▶ GIVEN DATA
————

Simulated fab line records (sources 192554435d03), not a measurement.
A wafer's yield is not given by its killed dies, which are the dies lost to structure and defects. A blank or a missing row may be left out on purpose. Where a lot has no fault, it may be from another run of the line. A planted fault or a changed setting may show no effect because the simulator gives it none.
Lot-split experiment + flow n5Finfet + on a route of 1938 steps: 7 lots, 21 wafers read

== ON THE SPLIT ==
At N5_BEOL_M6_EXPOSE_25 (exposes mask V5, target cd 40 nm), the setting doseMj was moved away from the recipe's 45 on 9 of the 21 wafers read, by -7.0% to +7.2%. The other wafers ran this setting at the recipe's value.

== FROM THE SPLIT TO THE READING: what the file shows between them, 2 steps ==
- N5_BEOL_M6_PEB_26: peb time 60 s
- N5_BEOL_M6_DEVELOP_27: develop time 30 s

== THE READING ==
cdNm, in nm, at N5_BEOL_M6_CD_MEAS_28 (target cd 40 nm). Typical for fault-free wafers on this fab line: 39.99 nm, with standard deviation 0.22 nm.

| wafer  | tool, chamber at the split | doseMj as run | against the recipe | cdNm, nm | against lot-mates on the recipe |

————

▶ WORK ORDER
Exactly as written, reproduce the whole listing.

▶ REPLY
Simulated fab line records (sources 192554435d03), not a measurement.
A wafer's yield is not given by its killed dies, which are the dies lost to structure and defects. A blank or a missing row may be left out on purpose. Where a lot has no fault, it may be from another run of the line. A planted fault or a changed setting may show no effect because the simulator gives it none.
Lot-split experiment + flow n5Finfet + on a route of 1938 steps: 7 lots, 21 wafers read

== ON THE SPLIT ==
At N5_BEOL_M6_EXPOSE_25 (exposes mask V5, target cd 40 nm), the setting doseMj was moved away from the recipe's 45 on 9 of the 21 wafers read, by -7.0% to +7.2%. The other wafers ran this setting at the recipe's value.

== FROM THE SPLIT TO THE READING: what the file shows between them, 2 steps ==
- N5_BEOL_M6_PEB_26: peb time 60 s
- N5_BEOL_M6_DEVELOP_27: develop time 30 s

== THE READING ==
cdNm, in nm, at N5_BEOL_M6_CD_MEAS_28 (target cd 40 nm). Typical for fault-free wafers on this fab line: 39.99 nm, with standard deviation 0.22 nm.

| wafer  | tool, chamber at the split | doseMj as run | against the recipe | cdNm, nm | against lot-mates on the recipe |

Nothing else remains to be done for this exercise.